**Work item:** The exercise asks for every line of the data to be reproduced exactly.

**Available data:**
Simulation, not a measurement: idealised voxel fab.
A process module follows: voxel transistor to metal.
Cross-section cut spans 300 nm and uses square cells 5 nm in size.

**Task result:**
Simulation, not a measurement: idealised voxel fab.
A process module follows: voxel transistor to metal.
Cross-section cut spans 300 nm and uses square cells 5 nm in size.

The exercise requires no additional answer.